:: Action item ::
Using the records below, quote only the span that opens with the line containing "To be met: removed_centre" and closes with the line containing "The settings may", exactly and inclusively.

<<<<

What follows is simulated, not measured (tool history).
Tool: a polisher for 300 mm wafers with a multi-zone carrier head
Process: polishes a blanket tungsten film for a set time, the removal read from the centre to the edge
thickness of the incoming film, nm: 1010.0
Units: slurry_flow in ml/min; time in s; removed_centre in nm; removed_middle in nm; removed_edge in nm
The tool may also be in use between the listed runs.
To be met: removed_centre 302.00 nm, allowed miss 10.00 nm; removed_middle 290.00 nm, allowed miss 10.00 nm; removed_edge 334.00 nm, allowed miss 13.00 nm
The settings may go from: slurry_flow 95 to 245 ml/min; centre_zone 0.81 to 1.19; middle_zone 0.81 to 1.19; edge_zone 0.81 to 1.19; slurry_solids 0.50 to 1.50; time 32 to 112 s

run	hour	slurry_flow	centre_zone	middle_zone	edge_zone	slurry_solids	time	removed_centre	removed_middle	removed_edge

>>>>

:: Written solution ::
To be met: removed_centre 302.00 nm, allowed miss 10.00 nm; removed_middle 290.00 nm, allowed miss 10.00 nm; removed_edge 334.00 nm, allowed miss 13.00 nm
The settings may go from: slurry_flow 95 to 245 ml/min; centre_zone 0.81 to 1.19; middle_zone 0.81 to 1.19; edge_zone 0.81 to 1.19; slurry_solids 0.50 to 1.50; time 32 to 112 s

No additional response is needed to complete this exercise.